**WORK INSTRUCTION**
Write out again each line of the material below, unchanged, from the first one to the line that holds "(*) after a".

-*-

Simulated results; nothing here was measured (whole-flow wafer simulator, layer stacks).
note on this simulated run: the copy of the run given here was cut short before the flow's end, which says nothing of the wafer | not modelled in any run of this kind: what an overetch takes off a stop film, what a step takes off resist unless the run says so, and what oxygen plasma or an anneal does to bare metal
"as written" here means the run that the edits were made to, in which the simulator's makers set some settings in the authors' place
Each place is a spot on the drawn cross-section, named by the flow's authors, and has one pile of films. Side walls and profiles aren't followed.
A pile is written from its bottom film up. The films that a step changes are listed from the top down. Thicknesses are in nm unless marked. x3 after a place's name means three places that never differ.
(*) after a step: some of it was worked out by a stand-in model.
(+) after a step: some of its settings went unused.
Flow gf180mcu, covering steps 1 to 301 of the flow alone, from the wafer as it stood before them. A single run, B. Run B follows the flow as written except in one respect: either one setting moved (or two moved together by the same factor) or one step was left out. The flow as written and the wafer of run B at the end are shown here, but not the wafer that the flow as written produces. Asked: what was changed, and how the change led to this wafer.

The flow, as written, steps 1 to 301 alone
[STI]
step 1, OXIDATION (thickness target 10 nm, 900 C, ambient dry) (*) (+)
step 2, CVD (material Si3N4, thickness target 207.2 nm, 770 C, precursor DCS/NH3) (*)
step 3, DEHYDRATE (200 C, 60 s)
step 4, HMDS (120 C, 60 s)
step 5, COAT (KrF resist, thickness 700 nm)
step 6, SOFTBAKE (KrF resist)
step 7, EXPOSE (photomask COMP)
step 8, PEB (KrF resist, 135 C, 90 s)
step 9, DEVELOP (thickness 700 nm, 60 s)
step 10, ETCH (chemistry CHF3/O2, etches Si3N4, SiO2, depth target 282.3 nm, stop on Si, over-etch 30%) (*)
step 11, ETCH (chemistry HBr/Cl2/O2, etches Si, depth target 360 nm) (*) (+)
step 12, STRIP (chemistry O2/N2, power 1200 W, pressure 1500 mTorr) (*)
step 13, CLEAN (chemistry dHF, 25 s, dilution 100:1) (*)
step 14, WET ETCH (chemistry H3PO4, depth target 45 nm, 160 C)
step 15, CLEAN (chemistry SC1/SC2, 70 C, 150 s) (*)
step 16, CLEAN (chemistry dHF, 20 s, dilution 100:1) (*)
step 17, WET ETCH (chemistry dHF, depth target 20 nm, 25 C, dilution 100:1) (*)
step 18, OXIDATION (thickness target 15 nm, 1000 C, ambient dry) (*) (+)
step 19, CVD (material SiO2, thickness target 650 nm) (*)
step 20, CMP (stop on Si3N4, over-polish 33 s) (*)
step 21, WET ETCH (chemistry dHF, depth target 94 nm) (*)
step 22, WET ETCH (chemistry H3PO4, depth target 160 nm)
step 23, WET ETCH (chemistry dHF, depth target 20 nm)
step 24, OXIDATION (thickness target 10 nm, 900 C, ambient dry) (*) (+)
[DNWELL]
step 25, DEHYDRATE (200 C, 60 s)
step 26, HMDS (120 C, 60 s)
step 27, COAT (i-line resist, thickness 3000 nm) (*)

-*-

**EXERCISE RESULT**
Simulated results; nothing here was measured (whole-flow wafer simulator, layer stacks).
note on this simulated run: the copy of the run given here was cut short before the flow's end, which says nothing of the wafer | not modelled in any run of this kind: what an overetch takes off a stop film, what a step takes off resist unless the run says so, and what oxygen plasma or an anneal does to bare metal
"as written" here means the run that the edits were made to, in which the simulator's makers set some settings in the authors' place
Each place is a spot on the drawn cross-section, named by the flow's authors, and has one pile of films. Side walls and profiles aren't followed.
A pile is written from its bottom film up. The films that a step changes are listed from the top down. Thicknesses are in nm unless marked. x3 after a place's name means three places that never differ.
(*) after a step: some of it was worked out by a stand-in model.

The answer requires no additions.